→ Assignment
Below this line is a set of entries; quote exactly the lines from the line that contains "Description: a regular array of holes" to the line that contains "(*) The diameter", both lines included.

[Data extract — start]

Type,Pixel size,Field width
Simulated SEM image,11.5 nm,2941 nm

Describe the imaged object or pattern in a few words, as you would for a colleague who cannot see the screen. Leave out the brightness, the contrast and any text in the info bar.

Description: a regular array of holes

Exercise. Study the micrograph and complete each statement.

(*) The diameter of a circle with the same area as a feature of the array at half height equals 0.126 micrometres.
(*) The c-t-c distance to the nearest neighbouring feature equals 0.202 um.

[Data extract — finish]

→ Response
Description: a regular array of holes

Exercise. Study the micrograph and complete each statement.

(*) The diameter of a circle with the same area as a feature of the array at half height equals 0.126 micrometres.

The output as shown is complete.